Exercise:
In the entries below, find the line with "Reviewer: The authors" and the line with "line-plus-gap repeat of"; give again those lines and every line between them, exactly.

Data for review:
━━━━━━━━━━━━━━━━━━━━━━━━━━━━━━

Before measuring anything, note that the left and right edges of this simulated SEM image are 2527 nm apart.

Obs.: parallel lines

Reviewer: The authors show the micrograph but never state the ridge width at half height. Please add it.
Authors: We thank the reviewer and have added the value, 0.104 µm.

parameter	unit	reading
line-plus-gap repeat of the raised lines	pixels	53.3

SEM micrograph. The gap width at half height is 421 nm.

━━━━━━━━━━━━━━━━━━━━━━━━━━━━━━

Your solution:
Reviewer: The authors show the micrograph but never state the ridge width at half height. Please add it.
Authors: We thank the reviewer and have added the value, 0.104 µm.

parameter	unit	reading
line-plus-gap repeat of the raised lines	pixels	53.3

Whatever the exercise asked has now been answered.